_Study material_
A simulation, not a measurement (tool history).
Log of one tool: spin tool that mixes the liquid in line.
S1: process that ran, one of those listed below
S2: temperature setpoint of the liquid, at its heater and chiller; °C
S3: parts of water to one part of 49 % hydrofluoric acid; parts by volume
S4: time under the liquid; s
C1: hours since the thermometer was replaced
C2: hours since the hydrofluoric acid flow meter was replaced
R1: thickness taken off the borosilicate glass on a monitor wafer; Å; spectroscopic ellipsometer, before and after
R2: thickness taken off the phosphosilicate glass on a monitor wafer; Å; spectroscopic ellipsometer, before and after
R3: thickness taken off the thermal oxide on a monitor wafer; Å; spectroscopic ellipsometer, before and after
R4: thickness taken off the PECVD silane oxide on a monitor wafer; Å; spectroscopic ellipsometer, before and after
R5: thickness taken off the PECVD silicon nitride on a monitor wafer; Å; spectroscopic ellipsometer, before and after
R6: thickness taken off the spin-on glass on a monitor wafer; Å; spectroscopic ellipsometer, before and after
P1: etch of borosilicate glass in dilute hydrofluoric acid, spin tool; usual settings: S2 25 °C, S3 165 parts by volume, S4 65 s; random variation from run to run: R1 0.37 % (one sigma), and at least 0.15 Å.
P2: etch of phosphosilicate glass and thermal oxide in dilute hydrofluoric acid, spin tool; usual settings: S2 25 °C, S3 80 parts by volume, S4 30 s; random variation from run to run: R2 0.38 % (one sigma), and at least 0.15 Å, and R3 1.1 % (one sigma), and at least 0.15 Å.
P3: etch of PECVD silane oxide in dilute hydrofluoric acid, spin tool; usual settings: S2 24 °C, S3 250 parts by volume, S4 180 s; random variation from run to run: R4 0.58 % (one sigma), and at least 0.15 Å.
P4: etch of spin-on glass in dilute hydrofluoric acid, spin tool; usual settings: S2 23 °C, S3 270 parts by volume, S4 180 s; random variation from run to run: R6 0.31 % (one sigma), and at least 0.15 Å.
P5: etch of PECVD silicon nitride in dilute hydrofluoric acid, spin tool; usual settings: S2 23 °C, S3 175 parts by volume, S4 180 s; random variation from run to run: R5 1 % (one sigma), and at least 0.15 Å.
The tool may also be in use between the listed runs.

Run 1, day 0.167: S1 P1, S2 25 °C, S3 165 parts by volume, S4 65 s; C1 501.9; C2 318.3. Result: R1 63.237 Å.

_Requirement_
The first line of the records begins the span, and the line containing "S4: time under the liquid; s" ends it. Reproduce that span exactly, both ends included.

_Written solution_
A simulation, not a measurement (tool history).
Log of one tool: spin tool that mixes the liquid in line.
S1: process that ran, one of those listed below
S2: temperature setpoint of the liquid, at its heater and chiller; °C
S3: parts of water to one part of 49 % hydrofluoric acid; parts by volume
S4: time under the liquid; s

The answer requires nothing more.